----- Dataset records

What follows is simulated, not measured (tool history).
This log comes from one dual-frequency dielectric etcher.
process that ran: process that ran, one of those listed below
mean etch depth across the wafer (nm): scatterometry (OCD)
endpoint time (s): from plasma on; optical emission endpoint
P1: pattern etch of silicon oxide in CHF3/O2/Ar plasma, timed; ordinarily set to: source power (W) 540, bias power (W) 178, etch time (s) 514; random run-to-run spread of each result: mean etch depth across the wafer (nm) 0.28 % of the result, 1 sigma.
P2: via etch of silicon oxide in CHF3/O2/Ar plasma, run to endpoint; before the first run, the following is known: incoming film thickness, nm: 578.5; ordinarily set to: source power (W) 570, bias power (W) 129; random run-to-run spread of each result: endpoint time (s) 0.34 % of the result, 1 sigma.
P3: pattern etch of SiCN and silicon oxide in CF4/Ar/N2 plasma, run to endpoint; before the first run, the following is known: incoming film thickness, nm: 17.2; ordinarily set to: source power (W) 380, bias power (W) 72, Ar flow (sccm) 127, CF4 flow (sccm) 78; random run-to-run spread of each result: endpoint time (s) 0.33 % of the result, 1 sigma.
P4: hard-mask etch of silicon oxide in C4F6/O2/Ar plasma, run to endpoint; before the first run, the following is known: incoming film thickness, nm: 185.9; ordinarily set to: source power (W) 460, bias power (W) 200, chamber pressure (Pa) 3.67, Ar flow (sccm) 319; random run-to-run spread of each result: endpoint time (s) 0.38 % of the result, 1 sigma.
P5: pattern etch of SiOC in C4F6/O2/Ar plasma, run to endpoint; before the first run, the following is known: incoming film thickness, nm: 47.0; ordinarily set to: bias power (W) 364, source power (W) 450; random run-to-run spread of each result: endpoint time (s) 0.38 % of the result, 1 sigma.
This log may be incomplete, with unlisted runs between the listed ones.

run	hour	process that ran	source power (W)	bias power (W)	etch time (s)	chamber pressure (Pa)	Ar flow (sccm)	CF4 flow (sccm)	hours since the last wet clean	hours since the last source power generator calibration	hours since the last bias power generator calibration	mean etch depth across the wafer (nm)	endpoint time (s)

----------

# Required action
Here the job is to output the lines from the start of the material through the line with "P2: via etch", inclusive, exactly and with nothing else.

# Result
What follows is simulated, not measured (tool history).
This log comes from one dual-frequency dielectric etcher.
process that ran: process that ran, one of those listed below
mean etch depth across the wafer (nm): scatterometry (OCD)
endpoint time (s): from plasma on; optical emission endpoint
P1: pattern etch of silicon oxide in CHF3/O2/Ar plasma, timed; ordinarily set to: source power (W) 540, bias power (W) 178, etch time (s) 514; random run-to-run spread of each result: mean etch depth across the wafer (nm) 0.28 % of the result, 1 sigma.
P2: via etch of silicon oxide in CHF3/O2/Ar plasma, run to endpoint; before the first run, the following is known: incoming film thickness, nm: 578.5; ordinarily set to: source power (W) 570, bias power (W) 129; random run-to-run spread of each result: endpoint time (s) 0.34 % of the result, 1 sigma.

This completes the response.